● Extracted data
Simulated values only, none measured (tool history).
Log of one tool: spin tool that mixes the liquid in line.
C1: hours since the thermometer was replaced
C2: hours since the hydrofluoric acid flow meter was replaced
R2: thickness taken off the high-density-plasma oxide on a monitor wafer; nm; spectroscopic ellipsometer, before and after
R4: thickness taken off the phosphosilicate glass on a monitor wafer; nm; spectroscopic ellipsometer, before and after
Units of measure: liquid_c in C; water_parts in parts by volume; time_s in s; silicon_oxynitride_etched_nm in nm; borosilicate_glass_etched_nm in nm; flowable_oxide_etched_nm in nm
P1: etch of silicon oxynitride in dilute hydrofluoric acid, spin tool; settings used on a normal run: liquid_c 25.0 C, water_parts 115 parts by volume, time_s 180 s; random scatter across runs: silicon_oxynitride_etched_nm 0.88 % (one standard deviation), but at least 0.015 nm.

● Task item
Retype all of the entries exactly, please.

● Answer space
Simulated values only, none measured (tool history).
Log of one tool: spin tool that mixes the liquid in line.
C1: hours since the thermometer was replaced
C2: hours since the hydrofluoric acid flow meter was replaced
R2: thickness taken off the high-density-plasma oxide on a monitor wafer; nm; spectroscopic ellipsometer, before and after
R4: thickness taken off the phosphosilicate glass on a monitor wafer; nm; spectroscopic ellipsometer, before and after
Units of measure: liquid_c in C; water_parts in parts by volume; time_s in s; silicon_oxynitride_etched_nm in nm; borosilicate_glass_etched_nm in nm; flowable_oxide_etched_nm in nm
P1: etch of silicon oxynitride in dilute hydrofluoric acid, spin tool; settings used on a normal run: liquid_c 25.0 C, water_parts 115 parts by volume, time_s 180 s; random scatter across runs: silicon_oxynitride_etched_nm 0.88 % (one standard deviation), but at least 0.015 nm.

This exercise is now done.